### MATERIAL SUPPLIED

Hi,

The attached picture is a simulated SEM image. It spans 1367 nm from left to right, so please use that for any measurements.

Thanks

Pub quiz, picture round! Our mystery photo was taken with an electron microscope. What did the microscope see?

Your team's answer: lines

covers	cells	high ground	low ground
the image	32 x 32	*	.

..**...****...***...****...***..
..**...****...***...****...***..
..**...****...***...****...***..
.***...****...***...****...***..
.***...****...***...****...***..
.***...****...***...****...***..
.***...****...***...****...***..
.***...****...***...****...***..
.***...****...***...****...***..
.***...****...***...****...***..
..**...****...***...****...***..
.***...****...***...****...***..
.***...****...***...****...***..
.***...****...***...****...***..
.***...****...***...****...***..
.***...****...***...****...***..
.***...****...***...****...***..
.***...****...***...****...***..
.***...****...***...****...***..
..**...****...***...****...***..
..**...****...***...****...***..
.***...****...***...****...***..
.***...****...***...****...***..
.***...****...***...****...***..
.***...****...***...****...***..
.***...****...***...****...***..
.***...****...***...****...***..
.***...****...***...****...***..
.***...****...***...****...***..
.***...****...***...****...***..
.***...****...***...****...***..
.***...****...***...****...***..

######

• _ACTION ITEM_:
Write all the entries out again exactly as they are.

• _TASK OUTPUT_:
Hi,

The attached picture is a simulated SEM image. It spans 1367 nm from left to right, so please use that for any measurements.

Thanks

Pub quiz, picture round! Our mystery photo was taken with an electron microscope. What did the microscope see?

Your team's answer: lines

covers	cells	high ground	low ground
the image	32 x 32	*	.

..**...****...***...****...***..
..**...****...***...****...***..
..**...****...***...****...***..
.***...****...***...****...***..
.***...****...***...****...***..
.***...****...***...****...***..
.***...****...***...****...***..
.***...****...***...****...***..
.***...****...***...****...***..
.***...****...***...****...***..
..**...****...***...****...***..
.***...****...***...****...***..
.***...****...***...****...***..
.***...****...***...****...***..
.***...****...***...****...***..
.***...****...***...****...***..
.***...****...***...****...***..
.***...****...***...****...***..
.***...****...***...****...***..
..**...****...***...****...***..
..**...****...***...****...***..
.***...****...***...****...***..
.***...****...***...****...***..
.***...****...***...****...***..
.***...****...***...****...***..
.***...****...***...****...***..
.***...****...***...****...***..
.***...****...***...****...***..
.***...****...***...****...***..
.***...****...***...****...***..
.***...****...***...****...***..
.***...****...***...****...***..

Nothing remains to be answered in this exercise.